ASSIGNMENT: The entire listing below is to be reproduced exactly.

MATERIAL SUPPLIED:
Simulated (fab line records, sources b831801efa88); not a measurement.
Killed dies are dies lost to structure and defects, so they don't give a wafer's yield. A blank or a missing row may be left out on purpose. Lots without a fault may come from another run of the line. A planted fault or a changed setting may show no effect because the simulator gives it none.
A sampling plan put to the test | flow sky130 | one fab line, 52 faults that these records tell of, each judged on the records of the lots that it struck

ANSWER SPACE:
Simulated (fab line records, sources b831801efa88); not a measurement.
Killed dies are dies lost to structure and defects, so they don't give a wafer's yield. A blank or a missing row may be left out on purpose. Lots without a fault may come from another run of the line. A planted fault or a changed setting may show no effect because the simulator gives it none.
A sampling plan put to the test | flow sky130 | one fab line, 52 faults that these records tell of, each judged on the records of the lots that it struck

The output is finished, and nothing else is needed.